- Work task
Transcribe the listing from its top line through the line with "hey, quick one, what's". Keep it exact, both ends included, and add nothing.

- Records provided
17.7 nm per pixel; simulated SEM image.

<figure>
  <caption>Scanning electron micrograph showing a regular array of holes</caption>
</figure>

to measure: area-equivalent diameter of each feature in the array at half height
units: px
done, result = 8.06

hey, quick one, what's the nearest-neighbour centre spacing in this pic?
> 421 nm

- Reply
17.7 nm per pixel; simulated SEM image.

<figure>
  <caption>Scanning electron micrograph showing a regular array of holes</caption>
</figure>

to measure: area-equivalent diameter of each feature in the array at half height
units: px
done, result = 8.06

hey, quick one, what's the nearest-neighbour centre spacing in this pic?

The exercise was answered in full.